Repeat verbatim only the lines from the opening of the material below through the one that contains "The tool may".

▶ _Recorded data_
================

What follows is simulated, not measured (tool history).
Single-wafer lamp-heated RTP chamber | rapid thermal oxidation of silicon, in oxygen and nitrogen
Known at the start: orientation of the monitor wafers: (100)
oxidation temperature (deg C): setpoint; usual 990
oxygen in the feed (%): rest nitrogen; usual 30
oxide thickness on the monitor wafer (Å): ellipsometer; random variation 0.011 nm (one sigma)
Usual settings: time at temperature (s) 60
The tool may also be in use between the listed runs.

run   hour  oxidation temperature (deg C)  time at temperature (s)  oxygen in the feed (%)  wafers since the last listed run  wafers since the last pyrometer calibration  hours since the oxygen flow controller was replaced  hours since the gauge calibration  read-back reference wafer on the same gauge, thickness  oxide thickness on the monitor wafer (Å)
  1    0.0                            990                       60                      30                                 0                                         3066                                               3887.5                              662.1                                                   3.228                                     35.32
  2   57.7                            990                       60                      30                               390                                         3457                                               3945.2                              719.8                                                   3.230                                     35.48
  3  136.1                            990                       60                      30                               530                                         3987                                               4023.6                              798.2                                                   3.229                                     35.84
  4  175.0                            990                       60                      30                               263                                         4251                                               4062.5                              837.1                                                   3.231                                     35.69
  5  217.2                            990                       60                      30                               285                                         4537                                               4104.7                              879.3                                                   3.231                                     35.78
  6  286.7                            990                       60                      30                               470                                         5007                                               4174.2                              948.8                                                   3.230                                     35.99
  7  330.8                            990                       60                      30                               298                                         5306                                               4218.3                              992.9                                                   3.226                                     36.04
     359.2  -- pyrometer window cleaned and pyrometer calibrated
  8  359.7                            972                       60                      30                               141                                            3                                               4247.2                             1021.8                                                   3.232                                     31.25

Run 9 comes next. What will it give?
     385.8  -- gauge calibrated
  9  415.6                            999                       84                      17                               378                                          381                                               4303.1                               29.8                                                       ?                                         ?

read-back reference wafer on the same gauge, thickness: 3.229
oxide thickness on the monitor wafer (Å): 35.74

================

▶ _Response area_
What follows is simulated, not measured (tool history).
Single-wafer lamp-heated RTP chamber | rapid thermal oxidation of silicon, in oxygen and nitrogen
Known at the start: orientation of the monitor wafers: (100)
oxidation temperature (deg C): setpoint; usual 990
oxygen in the feed (%): rest nitrogen; usual 30
oxide thickness on the monitor wafer (Å): ellipsometer; random variation 0.011 nm (one sigma)
Usual settings: time at temperature (s) 60
The tool may also be in use between the listed runs.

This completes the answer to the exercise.